| Exercise |
Each record is to be printed exactly as given, down to the last mark.

| Entries supplied |
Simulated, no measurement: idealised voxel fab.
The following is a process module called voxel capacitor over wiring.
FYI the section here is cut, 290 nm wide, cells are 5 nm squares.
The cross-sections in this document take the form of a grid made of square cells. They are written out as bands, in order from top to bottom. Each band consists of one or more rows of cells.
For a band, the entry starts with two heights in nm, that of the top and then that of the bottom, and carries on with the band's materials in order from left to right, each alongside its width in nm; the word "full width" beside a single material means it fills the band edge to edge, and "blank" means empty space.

| Response |
Simulated, no measurement: idealised voxel fab.
The following is a process module called voxel capacitor over wiring.
FYI the section here is cut, 290 nm wide, cells are 5 nm squares.
The cross-sections in this document take the form of a grid made of square cells. They are written out as bands, in order from top to bottom. Each band consists of one or more rows of cells.
For a band, the entry starts with two heights in nm, that of the top and then that of the bottom, and carries on with the band's materials in order from left to right, each alongside its width in nm; the word "full width" beside a single material means it fills the band edge to edge, and "blank" means empty space.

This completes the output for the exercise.